== DATASET EXCERPTS ==

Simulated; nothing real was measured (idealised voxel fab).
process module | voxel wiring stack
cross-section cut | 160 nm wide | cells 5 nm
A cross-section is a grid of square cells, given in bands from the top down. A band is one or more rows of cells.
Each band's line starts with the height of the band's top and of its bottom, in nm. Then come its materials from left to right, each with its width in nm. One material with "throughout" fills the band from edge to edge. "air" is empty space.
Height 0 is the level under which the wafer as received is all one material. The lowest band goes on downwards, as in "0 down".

===

- [ACTION ITEM]: Copy the entries word for word.

- [YOUR SOLUTION]:
Simulated; nothing real was measured (idealised voxel fab).
process module | voxel wiring stack
cross-section cut | 160 nm wide | cells 5 nm
A cross-section is a grid of square cells, given in bands from the top down. A band is one or more rows of cells.
Each band's line starts with the height of the band's top and of its bottom, in nm. Then come its materials from left to right, each with its width in nm. One material with "throughout" fills the band from edge to edge. "air" is empty space.
Height 0 is the level under which the wafer as received is all one material. The lowest band goes on downwards, as in "0 down".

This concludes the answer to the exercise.